# [INFORMATION GIVEN]
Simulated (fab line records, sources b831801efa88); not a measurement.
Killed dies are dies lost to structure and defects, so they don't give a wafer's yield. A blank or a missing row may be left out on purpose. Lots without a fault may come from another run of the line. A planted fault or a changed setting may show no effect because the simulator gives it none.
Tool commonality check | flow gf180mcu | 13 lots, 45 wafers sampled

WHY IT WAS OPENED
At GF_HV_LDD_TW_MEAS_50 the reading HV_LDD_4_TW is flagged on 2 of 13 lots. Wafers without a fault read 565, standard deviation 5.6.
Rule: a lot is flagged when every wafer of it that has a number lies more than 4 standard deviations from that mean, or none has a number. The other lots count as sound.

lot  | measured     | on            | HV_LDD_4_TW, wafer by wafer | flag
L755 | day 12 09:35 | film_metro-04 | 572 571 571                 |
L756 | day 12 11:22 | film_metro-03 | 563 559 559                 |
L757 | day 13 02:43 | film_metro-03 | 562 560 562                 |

# [BRIEF]
Copy out the records once more. Match them exactly.

# [ANSWER BOX]
Simulated (fab line records, sources b831801efa88); not a measurement.
Killed dies are dies lost to structure and defects, so they don't give a wafer's yield. A blank or a missing row may be left out on purpose. Lots without a fault may come from another run of the line. A planted fault or a changed setting may show no effect because the simulator gives it none.
Tool commonality check | flow gf180mcu | 13 lots, 45 wafers sampled

WHY IT WAS OPENED
At GF_HV_LDD_TW_MEAS_50 the reading HV_LDD_4_TW is flagged on 2 of 13 lots. Wafers without a fault read 565, standard deviation 5.6.
Rule: a lot is flagged when every wafer of it that has a number lies more than 4 standard deviations from that mean, or none has a number. The other lots count as sound.

lot  | measured     | on            | HV_LDD_4_TW, wafer by wafer | flag
L755 | day 12 09:35 | film_metro-04 | 572 571 571                 |
L756 | day 12 11:22 | film_metro-03 | 563 559 559                 |
L757 | day 13 02:43 | film_metro-03 | 562 560 562                 |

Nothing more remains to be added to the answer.